**TASK ITEM**
Reproduce exactly, and only, the lines running from the start of the entries below to the line containing "Films from the".

**RAW DATA**
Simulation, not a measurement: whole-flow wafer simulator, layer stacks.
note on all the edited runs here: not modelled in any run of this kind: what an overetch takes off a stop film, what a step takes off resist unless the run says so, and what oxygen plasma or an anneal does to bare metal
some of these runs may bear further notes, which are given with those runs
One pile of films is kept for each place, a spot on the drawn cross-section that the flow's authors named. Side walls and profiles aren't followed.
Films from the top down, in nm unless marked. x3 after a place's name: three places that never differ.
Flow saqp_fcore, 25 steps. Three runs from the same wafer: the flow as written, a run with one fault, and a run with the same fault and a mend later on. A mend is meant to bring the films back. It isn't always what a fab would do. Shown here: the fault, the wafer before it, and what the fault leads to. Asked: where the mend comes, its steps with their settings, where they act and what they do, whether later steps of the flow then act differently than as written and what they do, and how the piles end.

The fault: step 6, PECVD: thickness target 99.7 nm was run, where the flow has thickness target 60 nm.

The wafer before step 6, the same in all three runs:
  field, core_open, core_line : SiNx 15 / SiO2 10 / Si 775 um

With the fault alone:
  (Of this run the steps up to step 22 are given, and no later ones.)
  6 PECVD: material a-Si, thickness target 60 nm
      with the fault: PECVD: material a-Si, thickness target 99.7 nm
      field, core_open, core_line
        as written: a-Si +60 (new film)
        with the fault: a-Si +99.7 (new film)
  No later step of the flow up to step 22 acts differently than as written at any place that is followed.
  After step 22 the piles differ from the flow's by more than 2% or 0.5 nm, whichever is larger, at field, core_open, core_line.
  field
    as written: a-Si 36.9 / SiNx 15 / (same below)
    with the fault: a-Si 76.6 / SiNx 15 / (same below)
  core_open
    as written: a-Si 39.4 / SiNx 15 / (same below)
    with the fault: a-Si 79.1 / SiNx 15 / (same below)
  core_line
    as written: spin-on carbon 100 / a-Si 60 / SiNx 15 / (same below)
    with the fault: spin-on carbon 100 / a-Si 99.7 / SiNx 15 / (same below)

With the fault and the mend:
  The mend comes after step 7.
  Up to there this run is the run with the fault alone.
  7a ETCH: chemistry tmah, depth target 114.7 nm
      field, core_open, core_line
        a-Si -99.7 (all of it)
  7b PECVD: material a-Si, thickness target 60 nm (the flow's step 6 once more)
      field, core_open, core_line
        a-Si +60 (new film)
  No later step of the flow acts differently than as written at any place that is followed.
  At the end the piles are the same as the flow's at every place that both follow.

**REPLY**
Simulation, not a measurement: whole-flow wafer simulator, layer stacks.
note on all the edited runs here: not modelled in any run of this kind: what an overetch takes off a stop film, what a step takes off resist unless the run says so, and what oxygen plasma or an anneal does to bare metal
some of these runs may bear further notes, which are given with those runs
One pile of films is kept for each place, a spot on the drawn cross-section that the flow's authors named. Side walls and profiles aren't followed.
Films from the top down, in nm unless marked. x3 after a place's name: three places that never differ.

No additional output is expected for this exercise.